§ **Provided records**:
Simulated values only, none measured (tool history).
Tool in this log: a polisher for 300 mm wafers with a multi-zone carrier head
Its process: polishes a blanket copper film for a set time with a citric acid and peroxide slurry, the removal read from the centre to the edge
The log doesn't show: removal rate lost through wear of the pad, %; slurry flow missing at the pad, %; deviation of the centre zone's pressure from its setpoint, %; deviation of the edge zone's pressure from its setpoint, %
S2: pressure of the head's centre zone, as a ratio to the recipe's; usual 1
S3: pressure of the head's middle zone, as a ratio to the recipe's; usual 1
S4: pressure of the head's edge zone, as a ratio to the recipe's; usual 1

§ **Assigned task**: For this exercise, write out all of the data exactly.

§ **Exercise output**:
Simulated values only, none measured (tool history).
Tool in this log: a polisher for 300 mm wafers with a multi-zone carrier head
Its process: polishes a blanket copper film for a set time with a citric acid and peroxide slurry, the removal read from the centre to the edge
The log doesn't show: removal rate lost through wear of the pad, %; slurry flow missing at the pad, %; deviation of the centre zone's pressure from its setpoint, %; deviation of the edge zone's pressure from its setpoint, %
S2: pressure of the head's centre zone, as a ratio to the recipe's; usual 1
S3: pressure of the head's middle zone, as a ratio to the recipe's; usual 1
S4: pressure of the head's edge zone, as a ratio to the recipe's; usual 1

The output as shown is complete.